» **ACTION ITEM**:
Everything from the first line of the material below through the line containing "note on this" must be retyped exactly, and nothing past it.

------ MATERIAL SUPPLIED ------

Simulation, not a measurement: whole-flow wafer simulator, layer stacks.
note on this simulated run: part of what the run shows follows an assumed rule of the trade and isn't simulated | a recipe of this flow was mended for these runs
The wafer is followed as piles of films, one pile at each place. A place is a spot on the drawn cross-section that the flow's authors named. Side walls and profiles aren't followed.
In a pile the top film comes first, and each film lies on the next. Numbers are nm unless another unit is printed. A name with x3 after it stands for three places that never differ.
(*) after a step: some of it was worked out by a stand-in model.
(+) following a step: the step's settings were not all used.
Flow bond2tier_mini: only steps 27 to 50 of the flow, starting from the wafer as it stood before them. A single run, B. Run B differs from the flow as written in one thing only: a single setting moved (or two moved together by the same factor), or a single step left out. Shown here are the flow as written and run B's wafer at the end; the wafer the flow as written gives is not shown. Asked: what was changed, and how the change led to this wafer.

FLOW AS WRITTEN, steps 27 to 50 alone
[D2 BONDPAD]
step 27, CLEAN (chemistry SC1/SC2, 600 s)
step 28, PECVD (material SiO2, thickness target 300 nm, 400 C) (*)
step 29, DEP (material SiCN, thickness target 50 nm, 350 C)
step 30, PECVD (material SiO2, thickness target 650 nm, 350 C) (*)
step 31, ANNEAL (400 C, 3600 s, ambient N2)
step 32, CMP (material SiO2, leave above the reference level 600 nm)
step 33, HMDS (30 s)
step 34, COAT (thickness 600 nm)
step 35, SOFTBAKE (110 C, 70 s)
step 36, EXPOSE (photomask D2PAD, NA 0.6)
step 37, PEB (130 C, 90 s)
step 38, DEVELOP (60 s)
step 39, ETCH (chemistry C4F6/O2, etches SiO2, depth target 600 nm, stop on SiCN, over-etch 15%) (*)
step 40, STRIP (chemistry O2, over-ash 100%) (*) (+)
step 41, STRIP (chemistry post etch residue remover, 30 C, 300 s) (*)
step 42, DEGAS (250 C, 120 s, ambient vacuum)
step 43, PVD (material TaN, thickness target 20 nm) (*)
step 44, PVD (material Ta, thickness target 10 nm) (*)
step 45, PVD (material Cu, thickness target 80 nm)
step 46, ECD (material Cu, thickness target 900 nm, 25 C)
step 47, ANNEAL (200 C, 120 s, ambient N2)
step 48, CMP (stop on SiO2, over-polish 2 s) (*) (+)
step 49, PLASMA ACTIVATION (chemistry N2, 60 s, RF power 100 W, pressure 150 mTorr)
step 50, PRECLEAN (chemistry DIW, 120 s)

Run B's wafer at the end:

------

» **TASK SOLUTION**:
Simulation, not a measurement: whole-flow wafer simulator, layer stacks.
note on this simulated run: part of what the run shows follows an assumed rule of the trade and isn't simulated | a recipe of this flow was mended for these runs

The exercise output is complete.